---------- SOURCE DATA

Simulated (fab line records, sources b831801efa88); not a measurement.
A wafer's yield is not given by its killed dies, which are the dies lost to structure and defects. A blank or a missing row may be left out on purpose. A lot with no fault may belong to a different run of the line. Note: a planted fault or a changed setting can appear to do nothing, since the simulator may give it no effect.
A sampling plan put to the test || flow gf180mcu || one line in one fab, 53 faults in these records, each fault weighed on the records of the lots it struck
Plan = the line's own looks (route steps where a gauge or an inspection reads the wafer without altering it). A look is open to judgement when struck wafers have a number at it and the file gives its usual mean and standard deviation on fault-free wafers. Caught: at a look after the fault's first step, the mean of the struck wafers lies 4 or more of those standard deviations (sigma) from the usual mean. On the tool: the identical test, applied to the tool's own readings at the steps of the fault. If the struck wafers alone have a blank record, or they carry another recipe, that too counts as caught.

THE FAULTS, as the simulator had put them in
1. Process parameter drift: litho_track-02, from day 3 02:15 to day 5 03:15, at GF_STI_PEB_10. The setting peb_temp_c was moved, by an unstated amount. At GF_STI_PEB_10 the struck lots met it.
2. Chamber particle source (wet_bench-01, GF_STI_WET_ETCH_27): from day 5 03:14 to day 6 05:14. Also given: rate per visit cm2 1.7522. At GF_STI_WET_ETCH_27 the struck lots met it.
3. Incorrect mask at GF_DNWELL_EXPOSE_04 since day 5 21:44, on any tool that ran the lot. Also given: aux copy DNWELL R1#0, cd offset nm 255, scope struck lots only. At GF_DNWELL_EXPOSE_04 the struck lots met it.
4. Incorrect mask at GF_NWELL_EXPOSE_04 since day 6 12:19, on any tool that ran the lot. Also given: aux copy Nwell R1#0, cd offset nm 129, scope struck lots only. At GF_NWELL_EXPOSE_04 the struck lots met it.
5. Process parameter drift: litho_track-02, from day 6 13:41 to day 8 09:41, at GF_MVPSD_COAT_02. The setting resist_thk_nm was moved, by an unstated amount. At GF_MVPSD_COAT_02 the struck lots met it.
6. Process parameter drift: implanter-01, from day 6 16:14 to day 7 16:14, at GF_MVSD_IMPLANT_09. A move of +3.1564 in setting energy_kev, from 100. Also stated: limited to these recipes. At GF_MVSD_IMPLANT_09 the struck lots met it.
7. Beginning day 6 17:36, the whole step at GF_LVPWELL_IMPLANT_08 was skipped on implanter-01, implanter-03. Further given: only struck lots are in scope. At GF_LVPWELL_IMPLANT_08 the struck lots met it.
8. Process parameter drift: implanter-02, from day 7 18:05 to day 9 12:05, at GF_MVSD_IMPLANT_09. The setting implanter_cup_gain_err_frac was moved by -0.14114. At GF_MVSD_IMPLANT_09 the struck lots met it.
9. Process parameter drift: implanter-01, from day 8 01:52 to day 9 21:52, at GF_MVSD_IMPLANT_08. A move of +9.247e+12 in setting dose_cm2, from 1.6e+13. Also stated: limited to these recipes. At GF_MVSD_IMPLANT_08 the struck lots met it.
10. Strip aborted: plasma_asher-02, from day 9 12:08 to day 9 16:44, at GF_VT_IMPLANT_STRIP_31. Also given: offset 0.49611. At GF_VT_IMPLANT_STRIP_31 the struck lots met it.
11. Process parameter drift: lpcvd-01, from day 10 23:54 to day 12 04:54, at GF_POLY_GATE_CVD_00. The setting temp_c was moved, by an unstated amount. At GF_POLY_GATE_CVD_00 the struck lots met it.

--------------------

:: WORK REQUEST ::
The lines above from the one with "1. Process parameter drift: litho_track-02, from" through the one with "5. Process parameter" are to be duplicated exactly, ends included, with nothing added.

:: WRITTEN ANSWER ::
1. Process parameter drift: litho_track-02, from day 3 02:15 to day 5 03:15, at GF_STI_PEB_10. The setting peb_temp_c was moved, by an unstated amount. At GF_STI_PEB_10 the struck lots met it.
2. Chamber particle source (wet_bench-01, GF_STI_WET_ETCH_27): from day 5 03:14 to day 6 05:14. Also given: rate per visit cm2 1.7522. At GF_STI_WET_ETCH_27 the struck lots met it.
3. Incorrect mask at GF_DNWELL_EXPOSE_04 since day 5 21:44, on any tool that ran the lot. Also given: aux copy DNWELL R1#0, cd offset nm 255, scope struck lots only. At GF_DNWELL_EXPOSE_04 the struck lots met it.
4. Incorrect mask at GF_NWELL_EXPOSE_04 since day 6 12:19, on any tool that ran the lot. Also given: aux copy Nwell R1#0, cd offset nm 129, scope struck lots only. At GF_NWELL_EXPOSE_04 the struck lots met it.
5. Process parameter drift: litho_track-02, from day 6 13:41 to day 8 09:41, at GF_MVPSD_COAT_02. The setting resist_thk_nm was moved, by an unstated amount. At GF_MVPSD_COAT_02 the struck lots met it.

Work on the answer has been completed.